• [WORK ORDER]: Can you return the records below exactly as they stand, but only from the first line through the one with "slow_pump_s: time on"?

• [ENTRIES PROVIDED]:
= = = = = = =

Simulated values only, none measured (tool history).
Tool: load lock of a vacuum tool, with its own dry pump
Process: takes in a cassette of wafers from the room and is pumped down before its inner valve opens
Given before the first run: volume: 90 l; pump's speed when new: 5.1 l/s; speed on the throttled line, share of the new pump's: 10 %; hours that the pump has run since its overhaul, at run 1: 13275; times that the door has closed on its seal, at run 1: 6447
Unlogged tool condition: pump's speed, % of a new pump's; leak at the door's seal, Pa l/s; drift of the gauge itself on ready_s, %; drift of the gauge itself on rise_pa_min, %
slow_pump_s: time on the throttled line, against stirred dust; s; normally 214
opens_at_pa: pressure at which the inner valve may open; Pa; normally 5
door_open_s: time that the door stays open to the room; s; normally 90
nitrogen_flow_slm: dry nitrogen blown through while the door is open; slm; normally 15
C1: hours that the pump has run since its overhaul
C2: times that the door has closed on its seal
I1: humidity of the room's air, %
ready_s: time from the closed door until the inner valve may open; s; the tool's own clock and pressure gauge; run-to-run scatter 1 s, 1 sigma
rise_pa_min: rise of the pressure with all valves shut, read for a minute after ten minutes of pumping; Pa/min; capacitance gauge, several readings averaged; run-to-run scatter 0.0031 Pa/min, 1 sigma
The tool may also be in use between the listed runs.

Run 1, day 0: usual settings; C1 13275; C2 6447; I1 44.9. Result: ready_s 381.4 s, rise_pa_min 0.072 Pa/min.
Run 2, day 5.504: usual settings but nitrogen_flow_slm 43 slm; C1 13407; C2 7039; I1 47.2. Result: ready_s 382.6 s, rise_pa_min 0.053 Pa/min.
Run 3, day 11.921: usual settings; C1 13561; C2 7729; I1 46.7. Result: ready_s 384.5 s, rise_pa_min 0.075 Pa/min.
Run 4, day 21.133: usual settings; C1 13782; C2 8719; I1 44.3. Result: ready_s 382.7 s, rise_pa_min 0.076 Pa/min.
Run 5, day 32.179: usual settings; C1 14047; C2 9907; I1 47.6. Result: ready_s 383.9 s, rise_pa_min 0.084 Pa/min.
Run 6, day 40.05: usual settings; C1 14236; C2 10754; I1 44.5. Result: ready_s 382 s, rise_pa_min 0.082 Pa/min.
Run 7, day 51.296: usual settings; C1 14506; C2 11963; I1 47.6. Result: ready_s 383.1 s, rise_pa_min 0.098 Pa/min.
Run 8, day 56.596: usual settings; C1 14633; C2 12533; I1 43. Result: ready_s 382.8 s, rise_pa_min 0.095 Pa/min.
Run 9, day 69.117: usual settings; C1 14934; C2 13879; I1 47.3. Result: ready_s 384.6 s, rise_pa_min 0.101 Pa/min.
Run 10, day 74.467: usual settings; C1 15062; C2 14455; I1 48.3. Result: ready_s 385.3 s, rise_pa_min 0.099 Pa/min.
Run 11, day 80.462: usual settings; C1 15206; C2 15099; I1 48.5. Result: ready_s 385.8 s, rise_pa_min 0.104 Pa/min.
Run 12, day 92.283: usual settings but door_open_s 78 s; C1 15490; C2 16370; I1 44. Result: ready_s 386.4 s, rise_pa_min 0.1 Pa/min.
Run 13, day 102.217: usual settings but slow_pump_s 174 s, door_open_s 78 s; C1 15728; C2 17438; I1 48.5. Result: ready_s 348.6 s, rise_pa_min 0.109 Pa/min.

= = = = = = =

• [RESPONSE BOX]:
Simulated values only, none measured (tool history).
Tool: load lock of a vacuum tool, with its own dry pump
Process: takes in a cassette of wafers from the room and is pumped down before its inner valve opens
Given before the first run: volume: 90 l; pump's speed when new: 5.1 l/s; speed on the throttled line, share of the new pump's: 10 %; hours that the pump has run since its overhaul, at run 1: 13275; times that the door has closed on its seal, at run 1: 6447
Unlogged tool condition: pump's speed, % of a new pump's; leak at the door's seal, Pa l/s; drift of the gauge itself on ready_s, %; drift of the gauge itself on rise_pa_min, %
slow_pump_s: time on the throttled line, against stirred dust; s; normally 214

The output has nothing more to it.